_Work request_. Please retype each record exactly as it stands below.

*** Extracted information ***

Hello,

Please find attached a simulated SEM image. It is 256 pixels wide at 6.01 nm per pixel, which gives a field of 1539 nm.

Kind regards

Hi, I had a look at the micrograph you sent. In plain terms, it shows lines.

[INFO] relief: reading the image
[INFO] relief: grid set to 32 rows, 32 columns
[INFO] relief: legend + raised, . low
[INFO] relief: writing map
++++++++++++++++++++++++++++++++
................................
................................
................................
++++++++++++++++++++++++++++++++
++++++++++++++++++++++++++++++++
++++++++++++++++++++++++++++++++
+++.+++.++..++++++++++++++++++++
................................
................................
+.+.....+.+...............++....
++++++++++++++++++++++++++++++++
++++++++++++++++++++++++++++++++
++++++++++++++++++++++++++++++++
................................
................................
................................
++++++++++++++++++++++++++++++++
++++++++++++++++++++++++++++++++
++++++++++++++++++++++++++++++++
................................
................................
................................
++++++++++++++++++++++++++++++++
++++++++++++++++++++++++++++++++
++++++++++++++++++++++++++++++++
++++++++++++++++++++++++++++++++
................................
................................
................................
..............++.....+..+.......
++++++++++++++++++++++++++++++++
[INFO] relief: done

*** End of Extracted information ***

_Written solution_.
Hello,

Please find attached a simulated SEM image. It is 256 pixels wide at 6.01 nm per pixel, which gives a field of 1539 nm.

Kind regards

Hi, I had a look at the micrograph you sent. In plain terms, it shows lines.

[INFO] relief: reading the image
[INFO] relief: grid set to 32 rows, 32 columns
[INFO] relief: legend + raised, . low
[INFO] relief: writing map
++++++++++++++++++++++++++++++++
................................
................................
................................
++++++++++++++++++++++++++++++++
++++++++++++++++++++++++++++++++
++++++++++++++++++++++++++++++++
+++.+++.++..++++++++++++++++++++
................................
................................
+.+.....+.+...............++....
++++++++++++++++++++++++++++++++
++++++++++++++++++++++++++++++++
++++++++++++++++++++++++++++++++
................................
................................
................................
++++++++++++++++++++++++++++++++
++++++++++++++++++++++++++++++++
++++++++++++++++++++++++++++++++
................................
................................
................................
++++++++++++++++++++++++++++++++
++++++++++++++++++++++++++++++++
++++++++++++++++++++++++++++++++
++++++++++++++++++++++++++++++++
................................
................................
................................
..............++.....+..+.......
++++++++++++++++++++++++++++++++
[INFO] relief: done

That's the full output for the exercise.